ACTIVITY
Would you give all of the records again, exactly as they read?

================================

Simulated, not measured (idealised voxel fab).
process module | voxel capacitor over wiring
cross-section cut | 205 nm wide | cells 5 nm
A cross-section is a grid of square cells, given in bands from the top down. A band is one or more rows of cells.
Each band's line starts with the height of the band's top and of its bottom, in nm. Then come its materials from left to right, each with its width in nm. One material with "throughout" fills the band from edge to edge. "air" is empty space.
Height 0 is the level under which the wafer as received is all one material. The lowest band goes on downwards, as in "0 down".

================================

WRITTEN ANSWER
Simulated, not measured (idealised voxel fab).
process module | voxel capacitor over wiring
cross-section cut | 205 nm wide | cells 5 nm
A cross-section is a grid of square cells, given in bands from the top down. A band is one or more rows of cells.
Each band's line starts with the height of the band's top and of its bottom, in nm. Then come its materials from left to right, each with its width in nm. One material with "throughout" fills the band from edge to edge. "air" is empty space.
Height 0 is the level under which the wafer as received is all one material. The lowest band goes on downwards, as in "0 down".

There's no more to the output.